# THE DATA:
-=-=-=-=-
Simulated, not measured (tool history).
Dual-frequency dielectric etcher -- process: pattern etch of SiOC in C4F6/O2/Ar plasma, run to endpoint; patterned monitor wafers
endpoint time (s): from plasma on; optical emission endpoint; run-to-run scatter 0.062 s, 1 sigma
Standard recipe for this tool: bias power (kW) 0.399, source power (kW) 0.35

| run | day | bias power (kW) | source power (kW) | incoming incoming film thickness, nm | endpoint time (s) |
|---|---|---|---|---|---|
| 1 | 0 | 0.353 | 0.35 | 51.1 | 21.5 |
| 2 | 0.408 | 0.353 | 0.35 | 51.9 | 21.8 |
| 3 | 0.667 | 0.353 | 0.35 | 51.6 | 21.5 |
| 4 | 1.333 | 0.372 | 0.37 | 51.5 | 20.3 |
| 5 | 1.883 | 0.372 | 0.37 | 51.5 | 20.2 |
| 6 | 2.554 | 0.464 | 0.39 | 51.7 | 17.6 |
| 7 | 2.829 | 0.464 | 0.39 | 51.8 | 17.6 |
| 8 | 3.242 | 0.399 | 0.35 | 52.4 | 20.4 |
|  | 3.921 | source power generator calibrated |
-=-=-=-=-

# WORK ORDER:
All lines from the opening of the records through the line where "52.4 | 20.4 |" occurs are to be output verbatim. No other line belongs in the answer.

# ANSWER AREA:
Simulated, not measured (tool history).
Dual-frequency dielectric etcher -- process: pattern etch of SiOC in C4F6/O2/Ar plasma, run to endpoint; patterned monitor wafers
endpoint time (s): from plasma on; optical emission endpoint; run-to-run scatter 0.062 s, 1 sigma
Standard recipe for this tool: bias power (kW) 0.399, source power (kW) 0.35

| run | day | bias power (kW) | source power (kW) | incoming incoming film thickness, nm | endpoint time (s) |
|---|---|---|---|---|---|
| 1 | 0 | 0.353 | 0.35 | 51.1 | 21.5 |
| 2 | 0.408 | 0.353 | 0.35 | 51.9 | 21.8 |
| 3 | 0.667 | 0.353 | 0.35 | 51.6 | 21.5 |
| 4 | 1.333 | 0.372 | 0.37 | 51.5 | 20.3 |
| 5 | 1.883 | 0.372 | 0.37 | 51.5 | 20.2 |
| 6 | 2.554 | 0.464 | 0.39 | 51.7 | 17.6 |
| 7 | 2.829 | 0.464 | 0.39 | 51.8 | 17.6 |
| 8 | 3.242 | 0.399 | 0.35 | 52.4 | 20.4 |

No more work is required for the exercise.